**Work task**
Only one stretch of the data below should be repeated: the lines from the line containing "fab line records | flow n5_finfet" through the line containing "start_h: hours from", inclusive, exactly as they are.

┄┄┄┄┄┄┄┄┄┄┄┄┄┄┄┄┄┄┄┄

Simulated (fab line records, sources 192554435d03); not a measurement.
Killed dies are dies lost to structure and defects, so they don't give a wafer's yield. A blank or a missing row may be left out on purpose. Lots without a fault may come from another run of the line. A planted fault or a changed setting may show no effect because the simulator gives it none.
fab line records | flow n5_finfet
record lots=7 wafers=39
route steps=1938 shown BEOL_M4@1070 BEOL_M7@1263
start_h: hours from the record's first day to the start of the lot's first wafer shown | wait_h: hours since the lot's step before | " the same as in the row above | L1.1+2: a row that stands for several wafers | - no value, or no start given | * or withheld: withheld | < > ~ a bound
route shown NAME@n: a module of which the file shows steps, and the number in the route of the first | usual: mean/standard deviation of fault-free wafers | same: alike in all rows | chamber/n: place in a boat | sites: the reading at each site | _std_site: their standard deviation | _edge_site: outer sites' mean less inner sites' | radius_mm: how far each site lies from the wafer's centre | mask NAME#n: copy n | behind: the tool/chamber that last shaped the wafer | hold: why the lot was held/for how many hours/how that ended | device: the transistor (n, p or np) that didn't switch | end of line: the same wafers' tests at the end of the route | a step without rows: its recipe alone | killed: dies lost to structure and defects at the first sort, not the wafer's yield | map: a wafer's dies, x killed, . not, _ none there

┄┄┄┄┄┄┄┄┄┄┄┄┄┄┄┄┄┄┄┄

**Task result**
fab line records | flow n5_finfet
record lots=7 wafers=39
route steps=1938 shown BEOL_M4@1070 BEOL_M7@1263
start_h: hours from the record's first day to the start of the lot's first wafer shown | wait_h: hours since the lot's step before | " the same as in the row above | L1.1+2: a row that stands for several wafers | - no value, or no start given | * or withheld: withheld | < > ~ a bound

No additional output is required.